**Information supplied**
━━━━━━━━━━

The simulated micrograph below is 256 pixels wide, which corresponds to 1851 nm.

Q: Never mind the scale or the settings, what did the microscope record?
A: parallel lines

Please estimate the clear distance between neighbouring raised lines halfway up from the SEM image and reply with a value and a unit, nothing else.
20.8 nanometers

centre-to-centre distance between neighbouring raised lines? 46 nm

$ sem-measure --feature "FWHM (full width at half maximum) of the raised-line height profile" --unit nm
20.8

━━━━━━━━━━

**Work request**
In this exercise, copy only the lines from the opening line of the material through the line where "A: parallel lines" appears.

**Exercise solution**
The simulated micrograph below is 256 pixels wide, which corresponds to 1851 nm.

Q: Never mind the scale or the settings, what did the microscope record?
A: parallel lines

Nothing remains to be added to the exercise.